☆ ☆ ☆

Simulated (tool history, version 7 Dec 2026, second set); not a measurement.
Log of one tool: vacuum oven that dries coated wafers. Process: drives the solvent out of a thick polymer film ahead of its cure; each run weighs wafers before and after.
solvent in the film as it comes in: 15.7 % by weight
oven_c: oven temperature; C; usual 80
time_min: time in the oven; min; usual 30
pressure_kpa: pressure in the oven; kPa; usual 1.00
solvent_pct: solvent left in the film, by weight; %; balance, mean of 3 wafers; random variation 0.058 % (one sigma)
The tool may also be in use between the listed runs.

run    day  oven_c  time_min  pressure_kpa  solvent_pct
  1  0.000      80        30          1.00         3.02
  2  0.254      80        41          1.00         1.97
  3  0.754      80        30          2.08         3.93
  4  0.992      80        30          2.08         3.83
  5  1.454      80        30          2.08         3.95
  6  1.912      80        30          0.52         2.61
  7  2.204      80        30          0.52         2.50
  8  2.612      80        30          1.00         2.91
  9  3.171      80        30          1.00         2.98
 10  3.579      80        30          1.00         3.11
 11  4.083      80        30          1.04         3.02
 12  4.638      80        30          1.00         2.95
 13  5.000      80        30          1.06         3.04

☆ ☆ ☆

[ACTION ITEM] Make an exact transcription of the entries.

[RESULT]
Simulated (tool history, version 7 Dec 2026, second set); not a measurement.
Log of one tool: vacuum oven that dries coated wafers. Process: drives the solvent out of a thick polymer film ahead of its cure; each run weighs wafers before and after.
solvent in the film as it comes in: 15.7 % by weight
oven_c: oven temperature; C; usual 80
time_min: time in the oven; min; usual 30
pressure_kpa: pressure in the oven; kPa; usual 1.00
solvent_pct: solvent left in the film, by weight; %; balance, mean of 3 wafers; random variation 0.058 % (one sigma)
The tool may also be in use between the listed runs.

run    day  oven_c  time_min  pressure_kpa  solvent_pct
  1  0.000      80        30          1.00         3.02
  2  0.254      80        41          1.00         1.97
  3  0.754      80        30          2.08         3.93
  4  0.992      80        30          2.08         3.83
  5  1.454      80        30          2.08         3.95
  6  1.912      80        30          0.52         2.61
  7  2.204      80        30          0.52         2.50
  8  2.612      80        30          1.00         2.91
  9  3.171      80        30          1.00         2.98
 10  3.579      80        30          1.00         3.11
 11  4.083      80        30          1.04         3.02
 12  4.638      80        30          1.00         2.95
 13  5.000      80        30          1.06         3.04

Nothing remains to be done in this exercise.